- **Given information**
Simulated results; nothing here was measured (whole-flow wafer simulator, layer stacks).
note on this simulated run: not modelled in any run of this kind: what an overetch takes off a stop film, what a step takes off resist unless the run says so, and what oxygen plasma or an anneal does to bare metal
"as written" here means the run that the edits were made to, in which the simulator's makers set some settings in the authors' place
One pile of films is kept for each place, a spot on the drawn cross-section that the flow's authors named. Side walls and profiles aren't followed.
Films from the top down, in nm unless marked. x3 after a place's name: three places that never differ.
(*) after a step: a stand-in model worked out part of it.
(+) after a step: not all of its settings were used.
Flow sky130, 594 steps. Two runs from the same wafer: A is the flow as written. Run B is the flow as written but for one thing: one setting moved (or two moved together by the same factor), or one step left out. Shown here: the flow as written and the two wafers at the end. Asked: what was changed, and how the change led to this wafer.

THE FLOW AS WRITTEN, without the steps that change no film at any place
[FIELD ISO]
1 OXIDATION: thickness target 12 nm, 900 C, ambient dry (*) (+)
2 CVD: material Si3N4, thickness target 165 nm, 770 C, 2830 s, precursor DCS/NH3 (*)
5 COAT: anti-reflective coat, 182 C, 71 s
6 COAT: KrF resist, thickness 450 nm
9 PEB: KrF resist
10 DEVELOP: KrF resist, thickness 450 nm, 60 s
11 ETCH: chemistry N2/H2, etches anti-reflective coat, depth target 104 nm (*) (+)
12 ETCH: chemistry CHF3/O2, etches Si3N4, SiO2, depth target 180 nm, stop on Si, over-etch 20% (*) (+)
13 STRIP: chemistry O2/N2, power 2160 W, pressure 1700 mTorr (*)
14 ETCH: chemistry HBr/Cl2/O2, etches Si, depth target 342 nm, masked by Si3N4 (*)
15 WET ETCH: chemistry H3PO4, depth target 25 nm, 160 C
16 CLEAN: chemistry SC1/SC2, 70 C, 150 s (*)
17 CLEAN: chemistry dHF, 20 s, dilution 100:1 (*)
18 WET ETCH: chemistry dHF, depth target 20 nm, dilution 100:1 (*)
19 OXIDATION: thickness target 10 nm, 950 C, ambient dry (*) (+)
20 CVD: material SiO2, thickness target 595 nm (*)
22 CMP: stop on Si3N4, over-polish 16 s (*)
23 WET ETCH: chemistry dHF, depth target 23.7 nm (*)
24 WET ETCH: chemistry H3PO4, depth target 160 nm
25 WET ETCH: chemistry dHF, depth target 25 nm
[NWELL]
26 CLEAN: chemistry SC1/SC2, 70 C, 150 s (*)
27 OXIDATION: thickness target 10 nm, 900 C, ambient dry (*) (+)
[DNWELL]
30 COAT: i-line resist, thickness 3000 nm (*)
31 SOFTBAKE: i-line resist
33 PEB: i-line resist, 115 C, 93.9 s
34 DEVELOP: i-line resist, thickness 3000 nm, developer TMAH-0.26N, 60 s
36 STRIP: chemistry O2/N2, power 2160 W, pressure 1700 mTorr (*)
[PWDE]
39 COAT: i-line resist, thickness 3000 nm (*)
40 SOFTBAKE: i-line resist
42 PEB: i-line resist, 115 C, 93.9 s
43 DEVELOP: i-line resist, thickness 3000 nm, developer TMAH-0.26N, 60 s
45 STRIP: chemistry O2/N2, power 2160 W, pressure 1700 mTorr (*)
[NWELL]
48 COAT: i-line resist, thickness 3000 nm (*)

- **Action item**
Both end lines included, restate word for word the lines above from the line with "14 ETCH: chemistry" to the line with "22 CMP: stop on Si3N4, over-polish 16 s (*)", and nothing else.

- **Problem solution**
14 ETCH: chemistry HBr/Cl2/O2, etches Si, depth target 342 nm, masked by Si3N4 (*)
15 WET ETCH: chemistry H3PO4, depth target 25 nm, 160 C
16 CLEAN: chemistry SC1/SC2, 70 C, 150 s (*)
17 CLEAN: chemistry dHF, 20 s, dilution 100:1 (*)
18 WET ETCH: chemistry dHF, depth target 20 nm, dilution 100:1 (*)
19 OXIDATION: thickness target 10 nm, 950 C, ambient dry (*) (+)
20 CVD: material SiO2, thickness target 595 nm (*)
22 CMP: stop on Si3N4, over-polish 16 s (*)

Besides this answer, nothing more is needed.